> Work item: Your task is to transcribe, without alteration, the lines from the top of the material below through the line bearing "Process run on", inclusive.

[Entries provided — start]
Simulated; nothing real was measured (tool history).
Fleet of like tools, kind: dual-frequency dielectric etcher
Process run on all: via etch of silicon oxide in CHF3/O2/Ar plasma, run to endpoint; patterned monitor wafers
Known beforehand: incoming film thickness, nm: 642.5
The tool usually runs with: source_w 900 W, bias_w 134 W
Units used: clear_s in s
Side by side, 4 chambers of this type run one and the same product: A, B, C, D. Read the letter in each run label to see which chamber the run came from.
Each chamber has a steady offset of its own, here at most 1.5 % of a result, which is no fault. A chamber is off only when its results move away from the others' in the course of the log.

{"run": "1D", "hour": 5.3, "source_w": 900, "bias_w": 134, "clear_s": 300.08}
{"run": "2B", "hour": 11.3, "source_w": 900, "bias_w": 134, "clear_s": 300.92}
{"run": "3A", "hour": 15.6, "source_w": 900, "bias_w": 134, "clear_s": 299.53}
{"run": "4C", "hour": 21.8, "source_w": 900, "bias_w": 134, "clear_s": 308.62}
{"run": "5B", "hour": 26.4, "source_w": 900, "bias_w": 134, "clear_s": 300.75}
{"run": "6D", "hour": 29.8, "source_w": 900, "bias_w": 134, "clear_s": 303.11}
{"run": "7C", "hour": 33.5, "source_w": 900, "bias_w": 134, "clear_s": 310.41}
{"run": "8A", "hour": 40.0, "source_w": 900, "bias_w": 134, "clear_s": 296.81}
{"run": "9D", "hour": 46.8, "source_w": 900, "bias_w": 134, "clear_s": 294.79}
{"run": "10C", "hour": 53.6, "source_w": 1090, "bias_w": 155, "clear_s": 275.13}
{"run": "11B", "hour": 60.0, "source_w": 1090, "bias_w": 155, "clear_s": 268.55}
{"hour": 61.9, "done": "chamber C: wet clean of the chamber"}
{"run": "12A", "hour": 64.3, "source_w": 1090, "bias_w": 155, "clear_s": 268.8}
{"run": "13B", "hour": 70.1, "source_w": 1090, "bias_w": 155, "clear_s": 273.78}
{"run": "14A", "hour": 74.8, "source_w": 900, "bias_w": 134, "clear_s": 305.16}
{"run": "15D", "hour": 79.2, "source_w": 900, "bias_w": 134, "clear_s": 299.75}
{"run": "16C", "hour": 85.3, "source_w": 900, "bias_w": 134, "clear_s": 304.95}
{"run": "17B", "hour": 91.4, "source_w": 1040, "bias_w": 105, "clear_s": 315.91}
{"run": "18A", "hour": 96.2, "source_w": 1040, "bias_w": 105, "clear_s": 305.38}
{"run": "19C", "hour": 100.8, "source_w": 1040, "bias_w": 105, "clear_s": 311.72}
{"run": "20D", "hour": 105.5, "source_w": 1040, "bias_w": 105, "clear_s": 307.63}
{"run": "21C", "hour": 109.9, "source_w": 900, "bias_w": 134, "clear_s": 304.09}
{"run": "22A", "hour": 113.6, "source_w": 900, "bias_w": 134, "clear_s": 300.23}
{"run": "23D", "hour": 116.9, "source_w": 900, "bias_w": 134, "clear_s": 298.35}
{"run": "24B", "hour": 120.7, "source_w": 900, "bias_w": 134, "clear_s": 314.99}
[Entries provided — finish]

> Task result:
Simulated; nothing real was measured (tool history).
Fleet of like tools, kind: dual-frequency dielectric etcher
Process run on all: via etch of silicon oxide in CHF3/O2/Ar plasma, run to endpoint; patterned monitor wafers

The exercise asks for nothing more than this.